- **TASK ITEM**
Everything in the data below is left aside except the lines from the one containing "3,133.4,25,8.5,60,129.98,162.24" through the one containing "11,872.5,25,9,60,130.04,155.45"; repeat those exactly.

- **SOURCE MATERIAL**
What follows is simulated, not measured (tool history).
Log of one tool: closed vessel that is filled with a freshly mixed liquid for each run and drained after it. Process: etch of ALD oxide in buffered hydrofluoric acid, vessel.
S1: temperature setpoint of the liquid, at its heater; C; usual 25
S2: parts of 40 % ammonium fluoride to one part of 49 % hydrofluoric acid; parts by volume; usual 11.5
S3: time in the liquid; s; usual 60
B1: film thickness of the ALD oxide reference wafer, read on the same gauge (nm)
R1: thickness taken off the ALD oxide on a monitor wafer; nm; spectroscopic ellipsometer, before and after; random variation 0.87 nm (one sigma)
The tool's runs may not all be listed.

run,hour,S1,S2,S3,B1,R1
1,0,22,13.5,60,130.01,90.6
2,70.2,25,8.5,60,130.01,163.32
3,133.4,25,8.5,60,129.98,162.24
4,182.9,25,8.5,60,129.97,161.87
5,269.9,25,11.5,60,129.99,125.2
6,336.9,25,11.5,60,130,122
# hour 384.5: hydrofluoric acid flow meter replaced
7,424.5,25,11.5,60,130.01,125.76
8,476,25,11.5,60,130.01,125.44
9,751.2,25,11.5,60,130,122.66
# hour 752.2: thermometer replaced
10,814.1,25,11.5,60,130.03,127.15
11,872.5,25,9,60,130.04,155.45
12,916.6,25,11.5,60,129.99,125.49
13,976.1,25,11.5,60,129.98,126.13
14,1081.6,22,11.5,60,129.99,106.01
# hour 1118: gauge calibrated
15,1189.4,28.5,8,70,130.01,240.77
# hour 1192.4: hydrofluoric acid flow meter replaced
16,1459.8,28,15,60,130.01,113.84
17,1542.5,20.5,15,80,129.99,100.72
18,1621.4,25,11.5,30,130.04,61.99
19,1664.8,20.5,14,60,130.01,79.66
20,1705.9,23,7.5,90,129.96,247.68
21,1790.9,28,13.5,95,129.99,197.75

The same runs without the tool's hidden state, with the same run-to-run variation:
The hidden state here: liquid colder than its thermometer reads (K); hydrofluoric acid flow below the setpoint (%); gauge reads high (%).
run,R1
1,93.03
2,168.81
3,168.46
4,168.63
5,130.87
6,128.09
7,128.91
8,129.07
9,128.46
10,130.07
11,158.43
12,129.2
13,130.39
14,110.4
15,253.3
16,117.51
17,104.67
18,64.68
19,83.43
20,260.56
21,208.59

- **RESPONSE AREA**
3,133.4,25,8.5,60,129.98,162.24
4,182.9,25,8.5,60,129.97,161.87
5,269.9,25,11.5,60,129.99,125.2
6,336.9,25,11.5,60,130,122
# hour 384.5: hydrofluoric acid flow meter replaced
7,424.5,25,11.5,60,130.01,125.76
8,476,25,11.5,60,130.01,125.44
9,751.2,25,11.5,60,130,122.66
# hour 752.2: thermometer replaced
10,814.1,25,11.5,60,130.03,127.15
11,872.5,25,9,60,130.04,155.45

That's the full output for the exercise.